==== Data shown
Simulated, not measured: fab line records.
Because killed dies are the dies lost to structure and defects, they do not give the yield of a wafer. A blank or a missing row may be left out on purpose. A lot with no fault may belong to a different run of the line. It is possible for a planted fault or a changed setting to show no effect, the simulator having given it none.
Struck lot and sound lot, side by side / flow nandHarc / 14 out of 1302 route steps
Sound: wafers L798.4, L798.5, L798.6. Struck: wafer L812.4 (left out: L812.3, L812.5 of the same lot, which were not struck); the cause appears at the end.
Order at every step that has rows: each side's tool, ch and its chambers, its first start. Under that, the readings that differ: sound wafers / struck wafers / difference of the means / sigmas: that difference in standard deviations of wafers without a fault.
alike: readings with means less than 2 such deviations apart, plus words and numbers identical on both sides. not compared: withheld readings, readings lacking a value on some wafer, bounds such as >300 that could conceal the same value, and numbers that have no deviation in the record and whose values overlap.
========

Work instruction.
Your task for the entries above: copy exactly the span starting with the line with "Struck lot and" and going on through the line with "Sound: wafers L798.4, L798.5, L798.6.", both lines included, and nothing else.

Exercise result.
Struck lot and sound lot, side by side / flow nandHarc / 14 out of 1302 route steps
Sound: wafers L798.4, L798.5, L798.6. Struck: wafer L812.4 (left out: L812.3, L812.5 of the same lot, which were not struck); the cause appears at the end.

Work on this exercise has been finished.